* Exercise *
Word for word, set down every line of the entries below from the line with "67.890 | 65.713 |" to the line with "67.906 | 65.183 |", including both, and no other line.

Segment Start: Information shown

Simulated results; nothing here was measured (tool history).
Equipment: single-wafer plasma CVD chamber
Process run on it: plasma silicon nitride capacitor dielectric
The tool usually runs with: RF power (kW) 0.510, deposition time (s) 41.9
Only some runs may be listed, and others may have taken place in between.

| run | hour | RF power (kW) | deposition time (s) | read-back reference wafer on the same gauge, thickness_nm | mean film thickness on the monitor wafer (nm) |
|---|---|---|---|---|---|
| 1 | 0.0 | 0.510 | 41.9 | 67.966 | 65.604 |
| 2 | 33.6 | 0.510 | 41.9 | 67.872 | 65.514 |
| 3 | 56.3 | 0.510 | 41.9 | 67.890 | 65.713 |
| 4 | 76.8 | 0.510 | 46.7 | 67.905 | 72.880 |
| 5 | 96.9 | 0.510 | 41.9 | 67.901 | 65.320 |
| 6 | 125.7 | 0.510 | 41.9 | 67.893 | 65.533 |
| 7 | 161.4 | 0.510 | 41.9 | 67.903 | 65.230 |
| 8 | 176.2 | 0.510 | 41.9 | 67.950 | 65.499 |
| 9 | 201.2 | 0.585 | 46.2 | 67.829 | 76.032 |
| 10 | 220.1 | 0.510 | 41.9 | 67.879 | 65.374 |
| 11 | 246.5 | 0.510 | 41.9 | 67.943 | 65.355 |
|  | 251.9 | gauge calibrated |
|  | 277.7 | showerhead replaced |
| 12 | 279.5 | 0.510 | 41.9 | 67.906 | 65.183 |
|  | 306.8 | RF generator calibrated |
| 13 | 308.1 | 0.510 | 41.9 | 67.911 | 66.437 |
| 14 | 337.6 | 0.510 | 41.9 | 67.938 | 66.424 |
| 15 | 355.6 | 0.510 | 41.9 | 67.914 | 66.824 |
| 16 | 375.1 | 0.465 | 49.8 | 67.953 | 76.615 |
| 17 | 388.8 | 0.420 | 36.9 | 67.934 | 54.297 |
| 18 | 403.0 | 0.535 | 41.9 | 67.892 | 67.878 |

Segment End: Information shown

* Exercise response *
| 3 | 56.3 | 0.510 | 41.9 | 67.890 | 65.713 |
| 4 | 76.8 | 0.510 | 46.7 | 67.905 | 72.880 |
| 5 | 96.9 | 0.510 | 41.9 | 67.901 | 65.320 |
| 6 | 125.7 | 0.510 | 41.9 | 67.893 | 65.533 |
| 7 | 161.4 | 0.510 | 41.9 | 67.903 | 65.230 |
| 8 | 176.2 | 0.510 | 41.9 | 67.950 | 65.499 |
| 9 | 201.2 | 0.585 | 46.2 | 67.829 | 76.032 |
| 10 | 220.1 | 0.510 | 41.9 | 67.879 | 65.374 |
| 11 | 246.5 | 0.510 | 41.9 | 67.943 | 65.355 |
|  | 251.9 | gauge calibrated |
|  | 277.7 | showerhead replaced |
| 12 | 279.5 | 0.510 | 41.9 | 67.906 | 65.183 |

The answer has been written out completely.